-- -- --
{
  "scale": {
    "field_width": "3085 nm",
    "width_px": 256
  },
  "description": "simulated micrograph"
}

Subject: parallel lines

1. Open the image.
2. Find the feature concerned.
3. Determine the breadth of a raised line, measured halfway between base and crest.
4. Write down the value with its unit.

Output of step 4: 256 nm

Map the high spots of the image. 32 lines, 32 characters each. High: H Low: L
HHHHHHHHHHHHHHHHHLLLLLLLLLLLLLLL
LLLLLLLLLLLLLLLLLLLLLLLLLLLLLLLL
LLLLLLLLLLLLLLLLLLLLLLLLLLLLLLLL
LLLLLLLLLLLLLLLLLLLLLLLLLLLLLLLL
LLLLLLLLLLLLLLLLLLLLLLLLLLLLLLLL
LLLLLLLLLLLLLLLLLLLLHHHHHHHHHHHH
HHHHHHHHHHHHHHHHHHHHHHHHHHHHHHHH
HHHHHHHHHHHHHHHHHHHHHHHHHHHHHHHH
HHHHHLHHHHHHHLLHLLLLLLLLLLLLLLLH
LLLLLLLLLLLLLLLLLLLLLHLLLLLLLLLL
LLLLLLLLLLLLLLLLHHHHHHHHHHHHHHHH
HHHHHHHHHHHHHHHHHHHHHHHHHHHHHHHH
-- -- --

■ TASK ITEM: Each record is to be repeated word for word, with none skipped.

■ WRITTEN SOLUTION:
{
  "scale": {
    "field_width": "3085 nm",
    "width_px": 256
  },
  "description": "simulated micrograph"
}

Subject: parallel lines

1. Open the image.
2. Find the feature concerned.
3. Determine the breadth of a raised line, measured halfway between base and crest.
4. Write down the value with its unit.

Output of step 4: 256 nm

Map the high spots of the image. 32 lines, 32 characters each. High: H Low: L
HHHHHHHHHHHHHHHHHLLLLLLLLLLLLLLL
LLLLLLLLLLLLLLLLLLLLLLLLLLLLLLLL
LLLLLLLLLLLLLLLLLLLLLLLLLLLLLLLL
LLLLLLLLLLLLLLLLLLLLLLLLLLLLLLLL
LLLLLLLLLLLLLLLLLLLLLLLLLLLLLLLL
LLLLLLLLLLLLLLLLLLLLHHHHHHHHHHHH
HHHHHHHHHHHHHHHHHHHHHHHHHHHHHHHH
HHHHHHHHHHHHHHHHHHHHHHHHHHHHHHHH
HHHHHLHHHHHHHLLHLLLLLLLLLLLLLLLH
LLLLLLLLLLLLLLLLLLLLLHLLLLLLLLLL
LLLLLLLLLLLLLLLLHHHHHHHHHHHHHHHH
HHHHHHHHHHHHHHHHHHHHHHHHHHHHHHHH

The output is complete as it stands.